▬▬▬
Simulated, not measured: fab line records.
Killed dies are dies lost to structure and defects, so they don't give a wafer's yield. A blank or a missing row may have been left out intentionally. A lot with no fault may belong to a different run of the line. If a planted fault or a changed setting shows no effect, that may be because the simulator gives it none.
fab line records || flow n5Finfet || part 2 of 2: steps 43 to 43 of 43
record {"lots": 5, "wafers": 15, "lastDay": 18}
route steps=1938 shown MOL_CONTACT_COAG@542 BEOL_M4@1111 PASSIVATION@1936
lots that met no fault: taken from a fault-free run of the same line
▬▬▬

◆ Brief
Nothing in the data may be omitted; transcribe it exactly.

◆ Task output
Simulated, not measured: fab line records.
Killed dies are dies lost to structure and defects, so they don't give a wafer's yield. A blank or a missing row may have been left out intentionally. A lot with no fault may belong to a different run of the line. If a planted fault or a changed setting shows no effect, that may be because the simulator gives it none.
fab line records || flow n5Finfet || part 2 of 2: steps 43 to 43 of 43
record {"lots": 5, "wafers": 15, "lastDay": 18}
route steps=1938 shown MOL_CONTACT_COAG@542 BEOL_M4@1111 PASSIVATION@1936
lots that met no fault: taken from a fault-free run of the same line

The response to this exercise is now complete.